▶ **Exercise data**
★ ★ ★ ★ ★ ★ ★
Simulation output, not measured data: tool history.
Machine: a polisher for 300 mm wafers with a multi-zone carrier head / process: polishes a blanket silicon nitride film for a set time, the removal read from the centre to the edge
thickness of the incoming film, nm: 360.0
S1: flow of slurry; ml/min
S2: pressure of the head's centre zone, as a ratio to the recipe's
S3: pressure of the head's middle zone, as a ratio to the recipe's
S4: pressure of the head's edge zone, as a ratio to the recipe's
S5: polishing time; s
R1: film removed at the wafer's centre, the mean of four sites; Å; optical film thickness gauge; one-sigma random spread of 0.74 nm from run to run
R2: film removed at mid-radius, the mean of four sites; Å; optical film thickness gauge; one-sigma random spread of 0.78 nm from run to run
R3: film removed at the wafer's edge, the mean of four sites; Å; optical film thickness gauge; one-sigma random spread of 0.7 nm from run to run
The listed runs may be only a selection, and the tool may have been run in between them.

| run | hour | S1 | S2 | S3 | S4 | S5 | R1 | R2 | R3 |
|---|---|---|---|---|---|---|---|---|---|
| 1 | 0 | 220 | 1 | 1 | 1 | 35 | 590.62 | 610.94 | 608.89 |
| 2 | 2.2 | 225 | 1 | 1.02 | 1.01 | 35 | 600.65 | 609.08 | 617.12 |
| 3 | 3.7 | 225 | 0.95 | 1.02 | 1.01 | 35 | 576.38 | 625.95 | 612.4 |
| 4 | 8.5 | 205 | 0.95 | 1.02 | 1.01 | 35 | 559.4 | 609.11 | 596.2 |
★ ★ ★ ★ ★ ★ ★

▶ **Requirement**
All the records above need to be transcribed exactly and in full.

▶ **Written answer**
Simulation output, not measured data: tool history.
Machine: a polisher for 300 mm wafers with a multi-zone carrier head / process: polishes a blanket silicon nitride film for a set time, the removal read from the centre to the edge
thickness of the incoming film, nm: 360.0
S1: flow of slurry; ml/min
S2: pressure of the head's centre zone, as a ratio to the recipe's
S3: pressure of the head's middle zone, as a ratio to the recipe's
S4: pressure of the head's edge zone, as a ratio to the recipe's
S5: polishing time; s
R1: film removed at the wafer's centre, the mean of four sites; Å; optical film thickness gauge; one-sigma random spread of 0.74 nm from run to run
R2: film removed at mid-radius, the mean of four sites; Å; optical film thickness gauge; one-sigma random spread of 0.78 nm from run to run
R3: film removed at the wafer's edge, the mean of four sites; Å; optical film thickness gauge; one-sigma random spread of 0.7 nm from run to run
The listed runs may be only a selection, and the tool may have been run in between them.

| run | hour | S1 | S2 | S3 | S4 | S5 | R1 | R2 | R3 |
|---|---|---|---|---|---|---|---|---|---|
| 1 | 0 | 220 | 1 | 1 | 1 | 35 | 590.62 | 610.94 | 608.89 |
| 2 | 2.2 | 225 | 1 | 1.02 | 1.01 | 35 | 600.65 | 609.08 | 617.12 |
| 3 | 3.7 | 225 | 0.95 | 1.02 | 1.01 | 35 | 576.38 | 625.95 | 612.4 |
| 4 | 8.5 | 205 | 0.95 | 1.02 | 1.01 | 35 | 559.4 | 609.11 | 596.2 |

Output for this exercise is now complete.